§ **WORK ITEM**
Please return, with no alterations, the lines below from the very first through the one that contains "Height 0 is".

§ **GIVEN DATA**
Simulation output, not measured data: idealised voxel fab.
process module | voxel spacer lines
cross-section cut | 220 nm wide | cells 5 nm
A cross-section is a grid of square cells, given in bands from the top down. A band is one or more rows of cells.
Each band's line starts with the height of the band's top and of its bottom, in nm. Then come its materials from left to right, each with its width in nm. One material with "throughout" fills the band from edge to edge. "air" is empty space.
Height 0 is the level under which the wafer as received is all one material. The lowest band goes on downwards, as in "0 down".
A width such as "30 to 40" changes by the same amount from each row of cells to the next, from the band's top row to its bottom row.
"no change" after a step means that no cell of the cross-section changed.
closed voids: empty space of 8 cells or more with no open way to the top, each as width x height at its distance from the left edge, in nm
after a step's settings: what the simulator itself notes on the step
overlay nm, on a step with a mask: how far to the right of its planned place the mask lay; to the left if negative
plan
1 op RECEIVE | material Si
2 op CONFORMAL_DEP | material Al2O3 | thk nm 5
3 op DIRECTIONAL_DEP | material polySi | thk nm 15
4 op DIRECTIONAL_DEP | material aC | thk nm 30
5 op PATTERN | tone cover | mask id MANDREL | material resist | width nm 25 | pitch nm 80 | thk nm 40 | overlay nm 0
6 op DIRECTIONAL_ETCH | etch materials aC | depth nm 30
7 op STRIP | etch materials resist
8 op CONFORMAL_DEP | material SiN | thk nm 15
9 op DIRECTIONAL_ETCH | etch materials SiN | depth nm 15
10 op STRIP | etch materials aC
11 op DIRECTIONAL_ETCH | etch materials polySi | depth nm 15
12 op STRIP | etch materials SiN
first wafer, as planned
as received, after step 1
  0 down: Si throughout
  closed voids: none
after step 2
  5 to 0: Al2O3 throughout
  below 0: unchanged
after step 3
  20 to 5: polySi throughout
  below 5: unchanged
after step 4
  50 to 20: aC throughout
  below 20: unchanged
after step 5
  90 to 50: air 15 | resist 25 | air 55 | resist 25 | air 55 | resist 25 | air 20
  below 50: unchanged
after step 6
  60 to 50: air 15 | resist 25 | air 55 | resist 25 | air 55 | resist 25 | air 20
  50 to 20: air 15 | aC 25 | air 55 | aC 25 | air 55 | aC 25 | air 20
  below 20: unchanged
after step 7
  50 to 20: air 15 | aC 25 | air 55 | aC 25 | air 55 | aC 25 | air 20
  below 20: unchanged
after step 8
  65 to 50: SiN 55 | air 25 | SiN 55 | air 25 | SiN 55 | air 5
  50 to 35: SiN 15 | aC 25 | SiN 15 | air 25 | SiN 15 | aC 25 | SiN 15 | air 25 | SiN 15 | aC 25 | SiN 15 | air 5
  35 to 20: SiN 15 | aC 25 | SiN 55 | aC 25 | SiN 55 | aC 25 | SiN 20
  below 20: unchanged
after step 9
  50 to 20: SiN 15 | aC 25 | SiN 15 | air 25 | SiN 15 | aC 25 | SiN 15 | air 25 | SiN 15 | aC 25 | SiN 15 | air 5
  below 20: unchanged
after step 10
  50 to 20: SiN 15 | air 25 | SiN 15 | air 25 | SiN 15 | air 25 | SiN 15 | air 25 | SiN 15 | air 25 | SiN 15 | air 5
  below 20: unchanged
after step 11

§ **SOLUTION**
Simulation output, not measured data: idealised voxel fab.
process module | voxel spacer lines
cross-section cut | 220 nm wide | cells 5 nm
A cross-section is a grid of square cells, given in bands from the top down. A band is one or more rows of cells.
Each band's line starts with the height of the band's top and of its bottom, in nm. Then come its materials from left to right, each with its width in nm. One material with "throughout" fills the band from edge to edge. "air" is empty space.
Height 0 is the level under which the wafer as received is all one material. The lowest band goes on downwards, as in "0 down".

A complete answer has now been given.